- - -

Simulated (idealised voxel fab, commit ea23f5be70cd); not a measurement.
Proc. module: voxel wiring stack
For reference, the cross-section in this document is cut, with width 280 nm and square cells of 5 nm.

- - -

**Task item:** Retype every line of the listing, word for word, from its opening line to the line that holds "Proc. module: voxel wiring stack", and include that last line too.

**Problem solution:**
Simulated (idealised voxel fab, commit ea23f5be70cd); not a measurement.
Proc. module: voxel wiring stack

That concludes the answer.